**PROVIDED INFORMATION:**
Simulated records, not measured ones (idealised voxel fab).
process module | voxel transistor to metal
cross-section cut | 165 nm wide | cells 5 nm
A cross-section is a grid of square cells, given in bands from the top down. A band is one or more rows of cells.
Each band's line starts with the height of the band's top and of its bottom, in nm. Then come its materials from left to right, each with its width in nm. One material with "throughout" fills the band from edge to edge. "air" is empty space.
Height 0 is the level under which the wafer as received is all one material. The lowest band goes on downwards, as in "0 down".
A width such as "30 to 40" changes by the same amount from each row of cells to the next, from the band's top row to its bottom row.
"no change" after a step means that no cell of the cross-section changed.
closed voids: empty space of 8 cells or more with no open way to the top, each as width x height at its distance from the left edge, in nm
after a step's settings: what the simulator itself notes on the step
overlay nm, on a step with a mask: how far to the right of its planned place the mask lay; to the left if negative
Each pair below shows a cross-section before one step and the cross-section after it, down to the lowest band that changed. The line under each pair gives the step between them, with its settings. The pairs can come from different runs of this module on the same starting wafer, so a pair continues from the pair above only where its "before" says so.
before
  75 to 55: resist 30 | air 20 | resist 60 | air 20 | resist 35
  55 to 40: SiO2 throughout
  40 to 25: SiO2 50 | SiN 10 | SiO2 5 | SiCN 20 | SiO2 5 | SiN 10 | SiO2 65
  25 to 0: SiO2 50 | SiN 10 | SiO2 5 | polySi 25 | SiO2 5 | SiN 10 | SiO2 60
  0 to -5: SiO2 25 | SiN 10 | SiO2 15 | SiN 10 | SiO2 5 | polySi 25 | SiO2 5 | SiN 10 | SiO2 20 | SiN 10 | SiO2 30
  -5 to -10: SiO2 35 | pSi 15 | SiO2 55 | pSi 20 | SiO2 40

**ACTION ITEM:** From the listing above, extract all records word for word.

**YOUR RESPONSE:**
Simulated records, not measured ones (idealised voxel fab).
process module | voxel transistor to metal
cross-section cut | 165 nm wide | cells 5 nm
A cross-section is a grid of square cells, given in bands from the top down. A band is one or more rows of cells.
Each band's line starts with the height of the band's top and of its bottom, in nm. Then come its materials from left to right, each with its width in nm. One material with "throughout" fills the band from edge to edge. "air" is empty space.
Height 0 is the level under which the wafer as received is all one material. The lowest band goes on downwards, as in "0 down".
A width such as "30 to 40" changes by the same amount from each row of cells to the next, from the band's top row to its bottom row.
"no change" after a step means that no cell of the cross-section changed.
closed voids: empty space of 8 cells or more with no open way to the top, each as width x height at its distance from the left edge, in nm
after a step's settings: what the simulator itself notes on the step
overlay nm, on a step with a mask: how far to the right of its planned place the mask lay; to the left if negative
Each pair below shows a cross-section before one step and the cross-section after it, down to the lowest band that changed. The line under each pair gives the step between them, with its settings. The pairs can come from different runs of this module on the same starting wafer, so a pair continues from the pair above only where its "before" says so.
before
  75 to 55: resist 30 | air 20 | resist 60 | air 20 | resist 35
  55 to 40: SiO2 throughout
  40 to 25: SiO2 50 | SiN 10 | SiO2 5 | SiCN 20 | SiO2 5 | SiN 10 | SiO2 65
  25 to 0: SiO2 50 | SiN 10 | SiO2 5 | polySi 25 | SiO2 5 | SiN 10 | SiO2 60
  0 to -5: SiO2 25 | SiN 10 | SiO2 15 | SiN 10 | SiO2 5 | polySi 25 | SiO2 5 | SiN 10 | SiO2 20 | SiN 10 | SiO2 30
  -5 to -10: SiO2 35 | pSi 15 | SiO2 55 | pSi 20 | SiO2 40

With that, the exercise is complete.